● ● ● ●

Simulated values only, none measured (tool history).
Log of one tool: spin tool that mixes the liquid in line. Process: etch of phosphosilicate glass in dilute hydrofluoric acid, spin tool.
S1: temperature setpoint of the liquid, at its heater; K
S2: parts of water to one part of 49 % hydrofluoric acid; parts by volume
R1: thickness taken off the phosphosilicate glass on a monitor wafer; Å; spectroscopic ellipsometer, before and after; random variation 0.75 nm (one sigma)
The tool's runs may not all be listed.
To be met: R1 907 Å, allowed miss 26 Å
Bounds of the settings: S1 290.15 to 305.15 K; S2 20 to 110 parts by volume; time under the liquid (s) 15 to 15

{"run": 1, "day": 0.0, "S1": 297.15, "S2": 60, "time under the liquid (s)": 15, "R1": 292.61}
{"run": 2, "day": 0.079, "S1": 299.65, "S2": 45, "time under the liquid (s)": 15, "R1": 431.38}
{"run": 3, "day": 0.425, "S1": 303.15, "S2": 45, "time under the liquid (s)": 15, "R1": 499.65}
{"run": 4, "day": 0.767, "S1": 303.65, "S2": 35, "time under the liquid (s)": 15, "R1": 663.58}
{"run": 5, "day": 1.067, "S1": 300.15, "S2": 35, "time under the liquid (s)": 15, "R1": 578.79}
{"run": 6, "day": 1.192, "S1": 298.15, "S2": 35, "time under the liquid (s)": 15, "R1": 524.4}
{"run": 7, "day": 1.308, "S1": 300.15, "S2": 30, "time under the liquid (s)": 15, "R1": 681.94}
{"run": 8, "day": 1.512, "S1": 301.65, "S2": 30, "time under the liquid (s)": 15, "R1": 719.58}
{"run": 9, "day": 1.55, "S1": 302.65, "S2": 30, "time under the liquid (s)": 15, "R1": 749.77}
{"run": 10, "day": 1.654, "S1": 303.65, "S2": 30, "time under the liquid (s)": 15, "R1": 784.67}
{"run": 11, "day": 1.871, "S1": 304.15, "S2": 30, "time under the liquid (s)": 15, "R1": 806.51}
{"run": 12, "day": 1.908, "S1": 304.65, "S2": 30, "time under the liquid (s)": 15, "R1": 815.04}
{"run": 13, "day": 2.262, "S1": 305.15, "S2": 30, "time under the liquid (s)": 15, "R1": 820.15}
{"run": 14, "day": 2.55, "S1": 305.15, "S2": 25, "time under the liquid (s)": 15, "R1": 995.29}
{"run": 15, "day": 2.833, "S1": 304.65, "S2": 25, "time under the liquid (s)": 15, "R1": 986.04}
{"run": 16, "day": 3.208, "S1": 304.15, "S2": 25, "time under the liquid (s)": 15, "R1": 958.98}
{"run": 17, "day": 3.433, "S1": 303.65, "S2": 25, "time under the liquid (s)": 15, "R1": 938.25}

● ● ● ●

**Brief**. Transcribe the listing above line for line, from the first line to the line containing "S2: parts of", inclusive, with no other lines.

**Reply**.
Simulated values only, none measured (tool history).
Log of one tool: spin tool that mixes the liquid in line. Process: etch of phosphosilicate glass in dilute hydrofluoric acid, spin tool.
S1: temperature setpoint of the liquid, at its heater; K
S2: parts of water to one part of 49 % hydrofluoric acid; parts by volume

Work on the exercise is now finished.